[Record extracts Boundary: Start]
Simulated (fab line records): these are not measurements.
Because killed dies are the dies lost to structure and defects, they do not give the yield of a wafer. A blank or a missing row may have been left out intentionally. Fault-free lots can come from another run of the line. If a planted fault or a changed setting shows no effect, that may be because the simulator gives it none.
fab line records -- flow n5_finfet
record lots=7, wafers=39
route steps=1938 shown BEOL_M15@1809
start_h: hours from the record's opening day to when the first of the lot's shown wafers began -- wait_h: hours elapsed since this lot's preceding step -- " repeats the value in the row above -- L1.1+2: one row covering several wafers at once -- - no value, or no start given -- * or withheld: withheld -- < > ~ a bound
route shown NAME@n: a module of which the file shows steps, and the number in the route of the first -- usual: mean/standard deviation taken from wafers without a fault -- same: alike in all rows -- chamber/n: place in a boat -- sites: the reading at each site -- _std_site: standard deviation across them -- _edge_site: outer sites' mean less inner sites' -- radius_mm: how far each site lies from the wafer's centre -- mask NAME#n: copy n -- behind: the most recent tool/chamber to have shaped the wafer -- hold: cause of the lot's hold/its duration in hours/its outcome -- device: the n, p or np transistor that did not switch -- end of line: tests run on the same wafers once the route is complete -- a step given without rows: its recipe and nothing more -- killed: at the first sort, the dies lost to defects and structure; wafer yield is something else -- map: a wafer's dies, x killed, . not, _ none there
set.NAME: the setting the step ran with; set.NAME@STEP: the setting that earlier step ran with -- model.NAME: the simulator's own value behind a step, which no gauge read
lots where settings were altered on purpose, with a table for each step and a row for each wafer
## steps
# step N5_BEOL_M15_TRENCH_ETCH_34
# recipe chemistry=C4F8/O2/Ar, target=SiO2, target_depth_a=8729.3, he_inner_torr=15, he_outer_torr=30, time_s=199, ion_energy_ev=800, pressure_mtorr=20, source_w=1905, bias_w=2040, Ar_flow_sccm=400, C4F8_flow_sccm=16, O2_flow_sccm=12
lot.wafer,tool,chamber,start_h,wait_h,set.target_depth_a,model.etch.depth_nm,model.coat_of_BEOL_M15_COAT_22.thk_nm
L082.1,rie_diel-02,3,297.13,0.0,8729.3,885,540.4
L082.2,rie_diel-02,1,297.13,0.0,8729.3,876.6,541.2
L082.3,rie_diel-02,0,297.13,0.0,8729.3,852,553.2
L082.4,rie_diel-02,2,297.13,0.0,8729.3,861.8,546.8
[Record extracts Boundary: End]

— Exercise —
Give back exactly the lines of the listing above that run from the line with "route shown NAME@n: a" to the line with "L082.3,rie_diel-02,0,297.13,0.0,8729.3,852,553.2", inclusive.

— Task output —
route shown NAME@n: a module of which the file shows steps, and the number in the route of the first -- usual: mean/standard deviation taken from wafers without a fault -- same: alike in all rows -- chamber/n: place in a boat -- sites: the reading at each site -- _std_site: standard deviation across them -- _edge_site: outer sites' mean less inner sites' -- radius_mm: how far each site lies from the wafer's centre -- mask NAME#n: copy n -- behind: the most recent tool/chamber to have shaped the wafer -- hold: cause of the lot's hold/its duration in hours/its outcome -- device: the n, p or np transistor that did not switch -- end of line: tests run on the same wafers once the route is complete -- a step given without rows: its recipe and nothing more -- killed: at the first sort, the dies lost to defects and structure; wafer yield is something else -- map: a wafer's dies, x killed, . not, _ none there
set.NAME: the setting the step ran with; set.NAME@STEP: the setting that earlier step ran with -- model.NAME: the simulator's own value behind a step, which no gauge read
lots where settings were altered on purpose, with a table for each step and a row for each wafer
## steps
# step N5_BEOL_M15_TRENCH_ETCH_34
# recipe chemistry=C4F8/O2/Ar, target=SiO2, target_depth_a=8729.3, he_inner_torr=15, he_outer_torr=30, time_s=199, ion_energy_ev=800, pressure_mtorr=20, source_w=1905, bias_w=2040, Ar_flow_sccm=400, C4F8_flow_sccm=16, O2_flow_sccm=12
lot.wafer,tool,chamber,start_h,wait_h,set.target_depth_a,model.etch.depth_nm,model.coat_of_BEOL_M15_COAT_22.thk_nm
L082.1,rie_diel-02,3,297.13,0.0,8729.3,885,540.4
L082.2,rie_diel-02,1,297.13,0.0,8729.3,876.6,541.2
L082.3,rie_diel-02,0,297.13,0.0,8729.3,852,553.2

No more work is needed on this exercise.